Activity |
Please output the entries below without altering a single character.

:: Data supplied ::

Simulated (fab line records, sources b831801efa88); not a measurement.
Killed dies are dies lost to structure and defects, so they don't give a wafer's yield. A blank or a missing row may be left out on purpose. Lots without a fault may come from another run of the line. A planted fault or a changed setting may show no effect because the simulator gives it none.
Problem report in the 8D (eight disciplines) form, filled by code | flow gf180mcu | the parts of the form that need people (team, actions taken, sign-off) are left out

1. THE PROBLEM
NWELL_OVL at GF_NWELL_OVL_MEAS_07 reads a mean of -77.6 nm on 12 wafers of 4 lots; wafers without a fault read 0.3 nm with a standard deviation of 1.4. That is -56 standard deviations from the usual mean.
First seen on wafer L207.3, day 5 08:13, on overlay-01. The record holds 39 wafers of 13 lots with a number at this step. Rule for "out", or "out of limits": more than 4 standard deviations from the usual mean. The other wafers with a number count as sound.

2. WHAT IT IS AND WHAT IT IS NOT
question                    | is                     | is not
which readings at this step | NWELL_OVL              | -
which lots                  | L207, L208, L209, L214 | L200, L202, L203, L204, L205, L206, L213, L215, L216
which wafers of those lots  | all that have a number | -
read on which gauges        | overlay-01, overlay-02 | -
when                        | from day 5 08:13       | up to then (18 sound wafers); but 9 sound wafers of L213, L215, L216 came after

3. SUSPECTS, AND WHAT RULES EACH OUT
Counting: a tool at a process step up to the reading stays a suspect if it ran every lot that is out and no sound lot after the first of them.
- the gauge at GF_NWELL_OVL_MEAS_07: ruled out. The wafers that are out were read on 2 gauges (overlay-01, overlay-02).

:::

Result |
Simulated (fab line records, sources b831801efa88); not a measurement.
Killed dies are dies lost to structure and defects, so they don't give a wafer's yield. A blank or a missing row may be left out on purpose. Lots without a fault may come from another run of the line. A planted fault or a changed setting may show no effect because the simulator gives it none.
Problem report in the 8D (eight disciplines) form, filled by code | flow gf180mcu | the parts of the form that need people (team, actions taken, sign-off) are left out

1. THE PROBLEM
NWELL_OVL at GF_NWELL_OVL_MEAS_07 reads a mean of -77.6 nm on 12 wafers of 4 lots; wafers without a fault read 0.3 nm with a standard deviation of 1.4. That is -56 standard deviations from the usual mean.
First seen on wafer L207.3, day 5 08:13, on overlay-01. The record holds 39 wafers of 13 lots with a number at this step. Rule for "out", or "out of limits": more than 4 standard deviations from the usual mean. The other wafers with a number count as sound.

2. WHAT IT IS AND WHAT IT IS NOT
question                    | is                     | is not
which readings at this step | NWELL_OVL              | -
which lots                  | L207, L208, L209, L214 | L200, L202, L203, L204, L205, L206, L213, L215, L216
which wafers of those lots  | all that have a number | -
read on which gauges        | overlay-01, overlay-02 | -
when                        | from day 5 08:13       | up to then (18 sound wafers); but 9 sound wafers of L213, L215, L216 came after

3. SUSPECTS, AND WHAT RULES EACH OUT
Counting: a tool at a process step up to the reading stays a suspect if it ran every lot that is out and no sound lot after the first of them.
- the gauge at GF_NWELL_OVL_MEAS_07: ruled out. The wafers that are out were read on 2 gauges (overlay-01, overlay-02).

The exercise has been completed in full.